_Work instruction:_ Exactly as written, print each of the entries.

_Given records:_
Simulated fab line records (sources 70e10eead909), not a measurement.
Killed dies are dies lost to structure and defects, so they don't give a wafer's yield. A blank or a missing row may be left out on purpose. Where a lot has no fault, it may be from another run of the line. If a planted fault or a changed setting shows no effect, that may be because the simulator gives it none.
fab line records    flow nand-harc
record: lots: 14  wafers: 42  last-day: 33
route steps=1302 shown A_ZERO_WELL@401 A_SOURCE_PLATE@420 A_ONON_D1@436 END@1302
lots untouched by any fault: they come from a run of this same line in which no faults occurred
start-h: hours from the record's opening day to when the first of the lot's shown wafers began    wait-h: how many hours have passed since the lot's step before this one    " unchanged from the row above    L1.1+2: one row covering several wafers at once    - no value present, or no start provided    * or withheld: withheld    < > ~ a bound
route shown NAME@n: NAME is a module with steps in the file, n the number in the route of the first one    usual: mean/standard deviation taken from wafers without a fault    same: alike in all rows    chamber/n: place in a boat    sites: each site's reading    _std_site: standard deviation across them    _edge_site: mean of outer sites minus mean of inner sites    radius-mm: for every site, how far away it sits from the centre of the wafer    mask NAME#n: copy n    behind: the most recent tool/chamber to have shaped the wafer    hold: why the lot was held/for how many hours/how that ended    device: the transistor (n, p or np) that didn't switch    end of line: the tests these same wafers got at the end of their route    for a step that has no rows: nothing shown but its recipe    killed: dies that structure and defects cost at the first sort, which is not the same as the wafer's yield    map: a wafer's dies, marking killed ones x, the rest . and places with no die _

_Problem solution:_
Simulated fab line records (sources 70e10eead909), not a measurement.
Killed dies are dies lost to structure and defects, so they don't give a wafer's yield. A blank or a missing row may be left out on purpose. Where a lot has no fault, it may be from another run of the line. If a planted fault or a changed setting shows no effect, that may be because the simulator gives it none.
fab line records    flow nand-harc
record: lots: 14  wafers: 42  last-day: 33
route steps=1302 shown A_ZERO_WELL@401 A_SOURCE_PLATE@420 A_ONON_D1@436 END@1302
lots untouched by any fault: they come from a run of this same line in which no faults occurred
start-h: hours from the record's opening day to when the first of the lot's shown wafers began    wait-h: how many hours have passed since the lot's step before this one    " unchanged from the row above    L1.1+2: one row covering several wafers at once    - no value present, or no start provided    * or withheld: withheld    < > ~ a bound
route shown NAME@n: NAME is a module with steps in the file, n the number in the route of the first one    usual: mean/standard deviation taken from wafers without a fault    same: alike in all rows    chamber/n: place in a boat    sites: each site's reading    _std_site: standard deviation across them    _edge_site: mean of outer sites minus mean of inner sites    radius-mm: for every site, how far away it sits from the centre of the wafer    mask NAME#n: copy n    behind: the most recent tool/chamber to have shaped the wafer    hold: why the lot was held/for how many hours/how that ended    device: the transistor (n, p or np) that didn't switch    end of line: the tests these same wafers got at the end of their route    for a step that has no rows: nothing shown but its recipe    killed: dies that structure and defects cost at the first sort, which is not the same as the wafer's yield    map: a wafer's dies, marking killed ones x, the rest . and places with no die _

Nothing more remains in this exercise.